• Task item:
The lines from the start of the listing through the line containing "dishing: dishing of" should be printed exactly, and no other lines should be printed.

[Opening Records supplied section]

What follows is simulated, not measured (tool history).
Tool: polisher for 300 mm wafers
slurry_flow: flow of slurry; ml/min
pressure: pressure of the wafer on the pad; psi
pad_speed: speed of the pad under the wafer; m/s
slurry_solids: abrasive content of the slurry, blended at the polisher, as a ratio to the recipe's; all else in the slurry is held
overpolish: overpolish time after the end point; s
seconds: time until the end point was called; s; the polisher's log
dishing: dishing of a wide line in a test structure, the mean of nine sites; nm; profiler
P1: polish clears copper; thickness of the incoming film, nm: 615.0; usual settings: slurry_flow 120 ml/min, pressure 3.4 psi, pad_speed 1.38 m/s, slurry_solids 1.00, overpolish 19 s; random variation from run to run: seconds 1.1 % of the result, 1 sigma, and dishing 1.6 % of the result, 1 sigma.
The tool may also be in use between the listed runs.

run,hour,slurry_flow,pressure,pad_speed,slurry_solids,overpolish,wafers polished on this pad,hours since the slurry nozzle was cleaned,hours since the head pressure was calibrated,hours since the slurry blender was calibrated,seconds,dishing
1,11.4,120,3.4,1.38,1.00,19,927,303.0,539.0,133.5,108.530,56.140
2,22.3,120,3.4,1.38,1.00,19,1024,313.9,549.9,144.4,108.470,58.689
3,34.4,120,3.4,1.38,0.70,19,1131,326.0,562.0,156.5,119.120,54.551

[Closing Records supplied section]

• Exercise solution:
What follows is simulated, not measured (tool history).
Tool: polisher for 300 mm wafers
slurry_flow: flow of slurry; ml/min
pressure: pressure of the wafer on the pad; psi
pad_speed: speed of the pad under the wafer; m/s
slurry_solids: abrasive content of the slurry, blended at the polisher, as a ratio to the recipe's; all else in the slurry is held
overpolish: overpolish time after the end point; s
seconds: time until the end point was called; s; the polisher's log
dishing: dishing of a wide line in a test structure, the mean of nine sites; nm; profiler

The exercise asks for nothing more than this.